Assignment - The data are to be restated in full, exactly as presented.

_ _ _

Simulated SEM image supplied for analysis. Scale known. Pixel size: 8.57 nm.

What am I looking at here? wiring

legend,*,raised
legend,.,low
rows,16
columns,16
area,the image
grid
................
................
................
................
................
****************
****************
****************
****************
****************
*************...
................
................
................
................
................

_ _ _

Written response -
Simulated SEM image supplied for analysis. Scale known. Pixel size: 8.57 nm.

What am I looking at here? wiring

legend,*,raised
legend,.,low
rows,16
columns,16
area,the image
grid
................
................
................
................
................
****************
****************
****************
****************
****************
*************...
................
................
................
................
................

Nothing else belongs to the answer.